→ RAW DATA:
>>>>>
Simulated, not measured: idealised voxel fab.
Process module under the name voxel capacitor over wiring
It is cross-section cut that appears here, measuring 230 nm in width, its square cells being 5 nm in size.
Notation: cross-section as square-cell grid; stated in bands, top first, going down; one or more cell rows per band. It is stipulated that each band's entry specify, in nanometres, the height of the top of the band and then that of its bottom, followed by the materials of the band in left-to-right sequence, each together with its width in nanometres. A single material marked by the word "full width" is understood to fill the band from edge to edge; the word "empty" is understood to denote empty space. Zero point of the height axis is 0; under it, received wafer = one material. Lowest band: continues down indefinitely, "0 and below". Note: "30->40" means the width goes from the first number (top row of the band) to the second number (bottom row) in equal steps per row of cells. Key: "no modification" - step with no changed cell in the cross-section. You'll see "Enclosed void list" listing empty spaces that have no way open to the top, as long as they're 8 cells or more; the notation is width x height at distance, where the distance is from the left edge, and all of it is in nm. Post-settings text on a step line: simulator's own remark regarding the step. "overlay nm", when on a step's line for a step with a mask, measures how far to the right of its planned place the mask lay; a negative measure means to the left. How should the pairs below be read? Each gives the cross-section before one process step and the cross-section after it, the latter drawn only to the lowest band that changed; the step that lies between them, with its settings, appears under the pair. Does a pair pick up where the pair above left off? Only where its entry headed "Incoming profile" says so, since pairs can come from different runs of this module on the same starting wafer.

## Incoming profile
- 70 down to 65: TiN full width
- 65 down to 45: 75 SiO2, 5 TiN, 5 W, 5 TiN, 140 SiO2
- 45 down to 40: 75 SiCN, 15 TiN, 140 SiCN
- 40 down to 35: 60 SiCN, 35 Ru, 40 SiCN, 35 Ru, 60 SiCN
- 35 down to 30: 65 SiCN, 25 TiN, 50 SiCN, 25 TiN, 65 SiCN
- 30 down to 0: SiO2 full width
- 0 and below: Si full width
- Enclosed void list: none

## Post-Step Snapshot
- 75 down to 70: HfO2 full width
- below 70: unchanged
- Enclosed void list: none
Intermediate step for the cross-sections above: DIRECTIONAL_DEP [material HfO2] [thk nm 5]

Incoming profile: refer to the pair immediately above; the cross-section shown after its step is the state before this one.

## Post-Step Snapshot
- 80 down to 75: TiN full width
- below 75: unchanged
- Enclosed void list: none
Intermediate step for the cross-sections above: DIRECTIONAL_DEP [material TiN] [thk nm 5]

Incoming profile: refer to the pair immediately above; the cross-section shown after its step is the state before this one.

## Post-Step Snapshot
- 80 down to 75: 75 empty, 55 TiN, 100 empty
<<<<<

→ WORK INSTRUCTION: Reproduce the listing above exactly, but only from its first line through the line holding "It is cross-section"; both of those lines are included.

→ REPLY:
Simulated, not measured: idealised voxel fab.
Process module under the name voxel capacitor over wiring
It is cross-section cut that appears here, measuring 230 nm in width, its square cells being 5 nm in size.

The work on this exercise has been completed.